**ASSIGNMENT**
Can you restate the lines of the entries below, word for word, from the first one through the line that includes "R1: film removed"?

**RECORD EXTRACTS**
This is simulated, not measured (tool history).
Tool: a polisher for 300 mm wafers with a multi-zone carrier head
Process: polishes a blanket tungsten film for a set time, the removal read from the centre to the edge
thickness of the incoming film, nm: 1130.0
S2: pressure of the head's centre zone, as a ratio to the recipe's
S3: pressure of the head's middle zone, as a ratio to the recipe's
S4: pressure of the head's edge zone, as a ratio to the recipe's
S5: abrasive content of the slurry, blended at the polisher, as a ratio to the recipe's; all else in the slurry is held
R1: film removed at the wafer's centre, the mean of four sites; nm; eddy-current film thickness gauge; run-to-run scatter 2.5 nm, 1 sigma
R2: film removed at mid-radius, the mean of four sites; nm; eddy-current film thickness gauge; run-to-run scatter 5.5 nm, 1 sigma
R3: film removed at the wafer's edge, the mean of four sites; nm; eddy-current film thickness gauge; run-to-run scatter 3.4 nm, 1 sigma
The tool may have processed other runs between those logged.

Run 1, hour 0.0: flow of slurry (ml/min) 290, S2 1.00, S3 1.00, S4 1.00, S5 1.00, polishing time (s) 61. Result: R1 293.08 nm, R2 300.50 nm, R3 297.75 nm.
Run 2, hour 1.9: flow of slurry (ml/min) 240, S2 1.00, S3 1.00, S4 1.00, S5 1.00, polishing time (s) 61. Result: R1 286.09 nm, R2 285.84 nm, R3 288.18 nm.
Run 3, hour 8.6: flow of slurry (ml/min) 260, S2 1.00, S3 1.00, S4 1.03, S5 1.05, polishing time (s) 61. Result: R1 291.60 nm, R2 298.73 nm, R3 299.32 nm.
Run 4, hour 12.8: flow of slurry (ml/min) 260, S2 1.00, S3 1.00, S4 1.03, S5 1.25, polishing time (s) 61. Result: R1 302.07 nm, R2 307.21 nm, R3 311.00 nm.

**ANSWER SPACE**
This is simulated, not measured (tool history).
Tool: a polisher for 300 mm wafers with a multi-zone carrier head
Process: polishes a blanket tungsten film for a set time, the removal read from the centre to the edge
thickness of the incoming film, nm: 1130.0
S2: pressure of the head's centre zone, as a ratio to the recipe's
S3: pressure of the head's middle zone, as a ratio to the recipe's
S4: pressure of the head's edge zone, as a ratio to the recipe's
S5: abrasive content of the slurry, blended at the polisher, as a ratio to the recipe's; all else in the slurry is held
R1: film removed at the wafer's centre, the mean of four sites; nm; eddy-current film thickness gauge; run-to-run scatter 2.5 nm, 1 sigma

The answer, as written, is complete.